* **Work item**: For the listing that follows, give again exactly the lines from the one with "-249 -247 -250" to the one with "-251 -249 -248", including both.

[Start of section]
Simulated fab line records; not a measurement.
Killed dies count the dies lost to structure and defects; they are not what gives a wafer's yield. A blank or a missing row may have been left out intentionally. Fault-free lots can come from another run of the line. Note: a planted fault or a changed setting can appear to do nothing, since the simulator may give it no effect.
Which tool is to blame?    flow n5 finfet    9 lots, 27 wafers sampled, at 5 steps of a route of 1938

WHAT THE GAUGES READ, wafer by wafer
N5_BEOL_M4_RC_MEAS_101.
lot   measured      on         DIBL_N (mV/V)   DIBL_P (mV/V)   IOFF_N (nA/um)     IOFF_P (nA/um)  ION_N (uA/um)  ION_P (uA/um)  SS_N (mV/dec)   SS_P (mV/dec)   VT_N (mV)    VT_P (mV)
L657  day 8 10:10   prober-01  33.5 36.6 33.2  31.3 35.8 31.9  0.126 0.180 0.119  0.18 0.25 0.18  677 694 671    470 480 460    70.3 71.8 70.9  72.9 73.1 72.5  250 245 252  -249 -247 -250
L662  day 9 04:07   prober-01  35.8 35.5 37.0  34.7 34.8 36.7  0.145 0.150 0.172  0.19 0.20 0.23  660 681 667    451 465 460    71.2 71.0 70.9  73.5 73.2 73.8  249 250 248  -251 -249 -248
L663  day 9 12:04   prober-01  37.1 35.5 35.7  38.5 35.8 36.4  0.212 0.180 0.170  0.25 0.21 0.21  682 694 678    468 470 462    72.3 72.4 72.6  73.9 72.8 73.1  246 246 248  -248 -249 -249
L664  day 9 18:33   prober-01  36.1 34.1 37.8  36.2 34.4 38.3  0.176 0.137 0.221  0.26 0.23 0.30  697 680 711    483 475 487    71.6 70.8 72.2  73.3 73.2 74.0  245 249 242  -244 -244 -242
[End of section]

* **Task solution**:
L657  day 8 10:10   prober-01  33.5 36.6 33.2  31.3 35.8 31.9  0.126 0.180 0.119  0.18 0.25 0.18  677 694 671    470 480 460    70.3 71.8 70.9  72.9 73.1 72.5  250 245 252  -249 -247 -250
L662  day 9 04:07   prober-01  35.8 35.5 37.0  34.7 34.8 36.7  0.145 0.150 0.172  0.19 0.20 0.23  660 681 667    451 465 460    71.2 71.0 70.9  73.5 73.2 73.8  249 250 248  -251 -249 -248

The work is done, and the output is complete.